Please return each of the entries below exactly as they appear.

■ **Data provided**

________

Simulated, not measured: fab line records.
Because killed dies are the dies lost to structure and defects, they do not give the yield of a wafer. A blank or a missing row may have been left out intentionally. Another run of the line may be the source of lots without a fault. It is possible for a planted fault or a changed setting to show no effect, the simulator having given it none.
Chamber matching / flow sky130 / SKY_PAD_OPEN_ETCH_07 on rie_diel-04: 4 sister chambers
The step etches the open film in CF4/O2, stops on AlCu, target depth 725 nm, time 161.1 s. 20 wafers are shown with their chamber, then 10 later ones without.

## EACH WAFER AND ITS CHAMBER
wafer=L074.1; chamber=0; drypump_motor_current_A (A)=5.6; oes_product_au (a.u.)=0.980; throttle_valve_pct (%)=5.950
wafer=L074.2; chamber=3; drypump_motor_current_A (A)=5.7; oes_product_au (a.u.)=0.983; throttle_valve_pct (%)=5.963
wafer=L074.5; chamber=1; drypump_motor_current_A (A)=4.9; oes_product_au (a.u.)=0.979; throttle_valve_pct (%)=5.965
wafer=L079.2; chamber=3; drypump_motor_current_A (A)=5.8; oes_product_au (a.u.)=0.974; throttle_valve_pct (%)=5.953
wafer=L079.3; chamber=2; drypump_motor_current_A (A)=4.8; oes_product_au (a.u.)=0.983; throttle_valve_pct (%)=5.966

________

■ **Result**
Simulated, not measured: fab line records.
Because killed dies are the dies lost to structure and defects, they do not give the yield of a wafer. A blank or a missing row may have been left out intentionally. Another run of the line may be the source of lots without a fault. It is possible for a planted fault or a changed setting to show no effect, the simulator having given it none.
Chamber matching / flow sky130 / SKY_PAD_OPEN_ETCH_07 on rie_diel-04: 4 sister chambers
The step etches the open film in CF4/O2, stops on AlCu, target depth 725 nm, time 161.1 s. 20 wafers are shown with their chamber, then 10 later ones without.

## EACH WAFER AND ITS CHAMBER
wafer=L074.1; chamber=0; drypump_motor_current_A (A)=5.6; oes_product_au (a.u.)=0.980; throttle_valve_pct (%)=5.950
wafer=L074.2; chamber=3; drypump_motor_current_A (A)=5.7; oes_product_au (a.u.)=0.983; throttle_valve_pct (%)=5.963
wafer=L074.5; chamber=1; drypump_motor_current_A (A)=4.9; oes_product_au (a.u.)=0.979; throttle_valve_pct (%)=5.965
wafer=L079.2; chamber=3; drypump_motor_current_A (A)=5.8; oes_product_au (a.u.)=0.974; throttle_valve_pct (%)=5.953
wafer=L079.3; chamber=2; drypump_motor_current_A (A)=4.8; oes_product_au (a.u.)=0.983; throttle_valve_pct (%)=5.966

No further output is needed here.